## [ASSIGNED TASK]
Retype, exactly as they appear below, the lines between the line holding "Starting facts: thickness" and the line holding "Allowed range for", both ends included.

»»

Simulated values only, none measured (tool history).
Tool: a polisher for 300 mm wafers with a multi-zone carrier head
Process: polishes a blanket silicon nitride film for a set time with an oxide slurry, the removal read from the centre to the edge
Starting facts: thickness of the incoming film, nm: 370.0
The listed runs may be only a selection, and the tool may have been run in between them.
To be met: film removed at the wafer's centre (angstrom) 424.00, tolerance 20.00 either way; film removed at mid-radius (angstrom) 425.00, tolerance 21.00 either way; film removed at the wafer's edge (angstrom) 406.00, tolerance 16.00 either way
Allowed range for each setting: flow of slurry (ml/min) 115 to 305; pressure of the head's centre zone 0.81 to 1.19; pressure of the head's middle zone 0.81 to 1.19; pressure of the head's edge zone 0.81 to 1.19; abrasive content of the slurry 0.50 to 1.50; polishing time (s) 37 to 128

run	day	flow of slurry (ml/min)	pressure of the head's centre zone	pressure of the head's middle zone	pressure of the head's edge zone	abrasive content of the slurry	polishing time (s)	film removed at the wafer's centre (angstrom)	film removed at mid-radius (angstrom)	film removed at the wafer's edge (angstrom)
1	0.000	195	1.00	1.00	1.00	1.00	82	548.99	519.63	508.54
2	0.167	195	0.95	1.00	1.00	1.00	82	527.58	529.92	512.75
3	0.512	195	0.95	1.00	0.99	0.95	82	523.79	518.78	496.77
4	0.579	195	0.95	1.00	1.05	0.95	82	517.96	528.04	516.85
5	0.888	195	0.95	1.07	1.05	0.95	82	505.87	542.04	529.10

««

## [WRITTEN SOLUTION]
Starting facts: thickness of the incoming film, nm: 370.0
The listed runs may be only a selection, and the tool may have been run in between them.
To be met: film removed at the wafer's centre (angstrom) 424.00, tolerance 20.00 either way; film removed at mid-radius (angstrom) 425.00, tolerance 21.00 either way; film removed at the wafer's edge (angstrom) 406.00, tolerance 16.00 either way
Allowed range for each setting: flow of slurry (ml/min) 115 to 305; pressure of the head's centre zone 0.81 to 1.19; pressure of the head's middle zone 0.81 to 1.19; pressure of the head's edge zone 0.81 to 1.19; abrasive content of the slurry 0.50 to 1.50; polishing time (s) 37 to 128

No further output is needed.